* _Brief_:
When you reach the line containing "Films from the", include it and stop; until then, return each line of the material exactly, starting with the first.

* _Given records_:
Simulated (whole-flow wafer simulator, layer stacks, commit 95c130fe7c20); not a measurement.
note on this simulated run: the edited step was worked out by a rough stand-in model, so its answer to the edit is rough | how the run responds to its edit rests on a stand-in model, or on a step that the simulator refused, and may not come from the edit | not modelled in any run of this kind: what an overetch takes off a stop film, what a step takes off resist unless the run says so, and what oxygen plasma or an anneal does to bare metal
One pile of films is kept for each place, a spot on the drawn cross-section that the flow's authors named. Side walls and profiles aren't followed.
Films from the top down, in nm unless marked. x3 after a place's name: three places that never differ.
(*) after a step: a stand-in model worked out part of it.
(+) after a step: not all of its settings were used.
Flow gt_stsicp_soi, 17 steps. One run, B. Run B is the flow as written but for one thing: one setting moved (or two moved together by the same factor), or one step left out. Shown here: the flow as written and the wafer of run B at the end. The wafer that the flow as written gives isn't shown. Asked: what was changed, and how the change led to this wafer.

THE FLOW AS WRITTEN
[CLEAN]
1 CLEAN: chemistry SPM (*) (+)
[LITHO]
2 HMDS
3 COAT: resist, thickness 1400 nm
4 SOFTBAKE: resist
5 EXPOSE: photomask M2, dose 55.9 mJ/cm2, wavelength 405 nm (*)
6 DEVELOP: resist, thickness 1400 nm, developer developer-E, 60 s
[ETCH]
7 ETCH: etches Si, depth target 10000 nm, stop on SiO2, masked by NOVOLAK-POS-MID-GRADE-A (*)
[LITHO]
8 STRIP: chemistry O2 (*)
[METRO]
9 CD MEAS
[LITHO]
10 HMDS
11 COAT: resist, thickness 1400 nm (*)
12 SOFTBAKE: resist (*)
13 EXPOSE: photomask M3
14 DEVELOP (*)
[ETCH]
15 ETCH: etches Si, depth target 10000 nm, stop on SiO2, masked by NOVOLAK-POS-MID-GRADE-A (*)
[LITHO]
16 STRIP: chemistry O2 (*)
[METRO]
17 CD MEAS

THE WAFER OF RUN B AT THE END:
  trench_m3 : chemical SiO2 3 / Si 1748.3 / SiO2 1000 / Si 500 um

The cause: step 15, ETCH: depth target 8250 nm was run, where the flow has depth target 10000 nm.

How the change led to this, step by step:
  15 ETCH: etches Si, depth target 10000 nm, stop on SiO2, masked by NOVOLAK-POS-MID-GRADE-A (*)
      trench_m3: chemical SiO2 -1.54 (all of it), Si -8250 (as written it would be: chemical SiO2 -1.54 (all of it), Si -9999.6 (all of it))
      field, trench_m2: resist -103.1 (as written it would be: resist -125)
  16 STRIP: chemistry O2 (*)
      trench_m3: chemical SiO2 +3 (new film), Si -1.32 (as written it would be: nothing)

* _Written answer_:
Simulated (whole-flow wafer simulator, layer stacks, commit 95c130fe7c20); not a measurement.
note on this simulated run: the edited step was worked out by a rough stand-in model, so its answer to the edit is rough | how the run responds to its edit rests on a stand-in model, or on a step that the simulator refused, and may not come from the edit | not modelled in any run of this kind: what an overetch takes off a stop film, what a step takes off resist unless the run says so, and what oxygen plasma or an anneal does to bare metal
One pile of films is kept for each place, a spot on the drawn cross-section that the flow's authors named. Side walls and profiles aren't followed.
Films from the top down, in nm unless marked. x3 after a place's name: three places that never differ.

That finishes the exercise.